# EXCERPTED RECORDS

______

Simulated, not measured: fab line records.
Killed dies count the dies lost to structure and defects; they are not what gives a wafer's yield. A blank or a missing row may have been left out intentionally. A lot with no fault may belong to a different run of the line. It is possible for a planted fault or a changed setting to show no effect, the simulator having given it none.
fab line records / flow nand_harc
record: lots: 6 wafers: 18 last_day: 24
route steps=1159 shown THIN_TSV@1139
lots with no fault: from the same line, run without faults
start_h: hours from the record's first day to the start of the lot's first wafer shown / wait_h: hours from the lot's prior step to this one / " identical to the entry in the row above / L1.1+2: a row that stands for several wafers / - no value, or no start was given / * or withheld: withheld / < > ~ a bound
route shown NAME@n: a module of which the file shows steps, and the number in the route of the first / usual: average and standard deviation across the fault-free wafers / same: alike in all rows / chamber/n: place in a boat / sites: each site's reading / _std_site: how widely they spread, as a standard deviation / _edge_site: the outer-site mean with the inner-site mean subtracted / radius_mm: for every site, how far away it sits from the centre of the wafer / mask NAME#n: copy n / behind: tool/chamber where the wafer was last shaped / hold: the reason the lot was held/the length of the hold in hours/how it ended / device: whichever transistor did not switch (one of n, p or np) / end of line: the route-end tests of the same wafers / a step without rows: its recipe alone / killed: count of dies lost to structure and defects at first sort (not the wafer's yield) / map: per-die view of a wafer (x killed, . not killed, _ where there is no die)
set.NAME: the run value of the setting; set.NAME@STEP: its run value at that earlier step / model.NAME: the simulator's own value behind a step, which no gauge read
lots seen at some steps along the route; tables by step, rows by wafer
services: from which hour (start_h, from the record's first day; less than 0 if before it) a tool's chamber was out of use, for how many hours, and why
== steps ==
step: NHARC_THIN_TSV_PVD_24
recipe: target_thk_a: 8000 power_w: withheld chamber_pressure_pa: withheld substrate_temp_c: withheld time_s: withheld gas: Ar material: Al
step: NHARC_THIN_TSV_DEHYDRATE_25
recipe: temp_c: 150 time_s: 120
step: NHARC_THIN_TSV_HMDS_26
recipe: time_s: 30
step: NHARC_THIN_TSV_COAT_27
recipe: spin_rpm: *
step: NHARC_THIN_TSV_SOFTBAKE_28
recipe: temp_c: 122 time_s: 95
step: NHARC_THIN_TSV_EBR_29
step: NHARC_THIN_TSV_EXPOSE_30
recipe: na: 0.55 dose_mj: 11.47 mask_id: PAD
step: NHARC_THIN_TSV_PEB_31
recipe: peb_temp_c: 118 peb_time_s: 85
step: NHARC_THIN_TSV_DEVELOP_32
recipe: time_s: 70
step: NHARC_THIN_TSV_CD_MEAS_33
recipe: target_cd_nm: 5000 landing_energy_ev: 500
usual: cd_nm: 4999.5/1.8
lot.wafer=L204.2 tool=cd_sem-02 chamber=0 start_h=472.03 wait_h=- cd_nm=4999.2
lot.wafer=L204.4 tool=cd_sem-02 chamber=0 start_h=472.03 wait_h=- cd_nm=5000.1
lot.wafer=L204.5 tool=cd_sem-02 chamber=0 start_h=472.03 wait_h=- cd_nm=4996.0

______

Exactly repeat the lines running from the top of the listing to the line bearing "set.NAME: the run", both of those lines included, and only them.

# ANSWER SECTION
Simulated, not measured: fab line records.
Killed dies count the dies lost to structure and defects; they are not what gives a wafer's yield. A blank or a missing row may have been left out intentionally. A lot with no fault may belong to a different run of the line. It is possible for a planted fault or a changed setting to show no effect, the simulator having given it none.
fab line records / flow nand_harc
record: lots: 6 wafers: 18 last_day: 24
route steps=1159 shown THIN_TSV@1139
lots with no fault: from the same line, run without faults
start_h: hours from the record's first day to the start of the lot's first wafer shown / wait_h: hours from the lot's prior step to this one / " identical to the entry in the row above / L1.1+2: a row that stands for several wafers / - no value, or no start was given / * or withheld: withheld / < > ~ a bound
route shown NAME@n: a module of which the file shows steps, and the number in the route of the first / usual: average and standard deviation across the fault-free wafers / same: alike in all rows / chamber/n: place in a boat / sites: each site's reading / _std_site: how widely they spread, as a standard deviation / _edge_site: the outer-site mean with the inner-site mean subtracted / radius_mm: for every site, how far away it sits from the centre of the wafer / mask NAME#n: copy n / behind: tool/chamber where the wafer was last shaped / hold: the reason the lot was held/the length of the hold in hours/how it ended / device: whichever transistor did not switch (one of n, p or np) / end of line: the route-end tests of the same wafers / a step without rows: its recipe alone / killed: count of dies lost to structure and defects at first sort (not the wafer's yield) / map: per-die view of a wafer (x killed, . not killed, _ where there is no die)
set.NAME: the run value of the setting; set.NAME@STEP: its run value at that earlier step / model.NAME: the simulator's own value behind a step, which no gauge read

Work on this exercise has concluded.